+++++

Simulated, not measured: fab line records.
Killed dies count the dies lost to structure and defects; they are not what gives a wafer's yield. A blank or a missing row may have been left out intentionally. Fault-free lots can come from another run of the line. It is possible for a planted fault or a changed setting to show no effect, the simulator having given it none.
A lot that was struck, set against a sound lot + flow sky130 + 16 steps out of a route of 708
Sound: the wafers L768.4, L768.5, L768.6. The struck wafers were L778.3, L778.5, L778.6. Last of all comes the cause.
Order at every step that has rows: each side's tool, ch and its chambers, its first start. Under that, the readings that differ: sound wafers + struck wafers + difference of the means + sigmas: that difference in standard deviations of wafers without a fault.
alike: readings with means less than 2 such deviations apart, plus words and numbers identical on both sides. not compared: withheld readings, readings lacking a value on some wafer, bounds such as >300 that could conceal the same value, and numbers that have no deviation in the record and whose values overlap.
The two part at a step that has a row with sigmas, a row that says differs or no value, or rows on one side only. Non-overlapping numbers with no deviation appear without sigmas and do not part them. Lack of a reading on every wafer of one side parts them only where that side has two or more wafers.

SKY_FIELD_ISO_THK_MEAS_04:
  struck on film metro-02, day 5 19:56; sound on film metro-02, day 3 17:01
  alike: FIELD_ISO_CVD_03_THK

+++++

[Requirement]
Send back the complete listing, identical to the original in every line.

[Task solution]
Simulated, not measured: fab line records.
Killed dies count the dies lost to structure and defects; they are not what gives a wafer's yield. A blank or a missing row may have been left out intentionally. Fault-free lots can come from another run of the line. It is possible for a planted fault or a changed setting to show no effect, the simulator having given it none.
A lot that was struck, set against a sound lot + flow sky130 + 16 steps out of a route of 708
Sound: the wafers L768.4, L768.5, L768.6. The struck wafers were L778.3, L778.5, L778.6. Last of all comes the cause.
Order at every step that has rows: each side's tool, ch and its chambers, its first start. Under that, the readings that differ: sound wafers + struck wafers + difference of the means + sigmas: that difference in standard deviations of wafers without a fault.
alike: readings with means less than 2 such deviations apart, plus words and numbers identical on both sides. not compared: withheld readings, readings lacking a value on some wafer, bounds such as >300 that could conceal the same value, and numbers that have no deviation in the record and whose values overlap.
The two part at a step that has a row with sigmas, a row that says differs or no value, or rows on one side only. Non-overlapping numbers with no deviation appear without sigmas and do not part them. Lack of a reading on every wafer of one side parts them only where that side has two or more wafers.

SKY_FIELD_ISO_THK_MEAS_04:
  struck on film metro-02, day 5 19:56; sound on film metro-02, day 3 17:01
  alike: FIELD_ISO_CVD_03_THK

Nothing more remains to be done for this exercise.